Given records Block Start

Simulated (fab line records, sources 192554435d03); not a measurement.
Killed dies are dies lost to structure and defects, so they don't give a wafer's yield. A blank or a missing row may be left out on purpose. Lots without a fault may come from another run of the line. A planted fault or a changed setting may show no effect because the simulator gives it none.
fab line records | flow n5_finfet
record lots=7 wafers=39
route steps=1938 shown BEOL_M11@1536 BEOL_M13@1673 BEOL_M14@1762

Given records Block End

Work item: Reproduce the material in full, with no word added or dropped.

Task response:
Simulated (fab line records, sources 192554435d03); not a measurement.
Killed dies are dies lost to structure and defects, so they don't give a wafer's yield. A blank or a missing row may be left out on purpose. Lots without a fault may come from another run of the line. A planted fault or a changed setting may show no effect because the simulator gives it none.
fab line records | flow n5_finfet
record lots=7 wafers=39
route steps=1938 shown BEOL_M11@1536 BEOL_M13@1673 BEOL_M14@1762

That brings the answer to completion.